**Required action:** Transcribe the records word for word, beginning with the first line and ending with the line that contains "fab line records | flow n5-finfet"; include nothing else.

**Source material:**

_ _ _ _

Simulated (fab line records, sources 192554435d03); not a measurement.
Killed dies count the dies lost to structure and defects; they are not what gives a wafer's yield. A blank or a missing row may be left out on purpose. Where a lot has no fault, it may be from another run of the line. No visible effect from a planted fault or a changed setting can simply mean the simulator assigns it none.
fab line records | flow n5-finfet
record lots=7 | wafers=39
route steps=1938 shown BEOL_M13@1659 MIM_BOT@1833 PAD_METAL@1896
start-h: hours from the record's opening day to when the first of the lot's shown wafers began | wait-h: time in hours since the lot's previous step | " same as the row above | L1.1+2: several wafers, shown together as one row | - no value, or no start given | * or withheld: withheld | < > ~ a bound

_ _ _ _

**Answer box:**
Simulated (fab line records, sources 192554435d03); not a measurement.
Killed dies count the dies lost to structure and defects; they are not what gives a wafer's yield. A blank or a missing row may be left out on purpose. Where a lot has no fault, it may be from another run of the line. No visible effect from a planted fault or a changed setting can simply mean the simulator assigns it none.
fab line records | flow n5-finfet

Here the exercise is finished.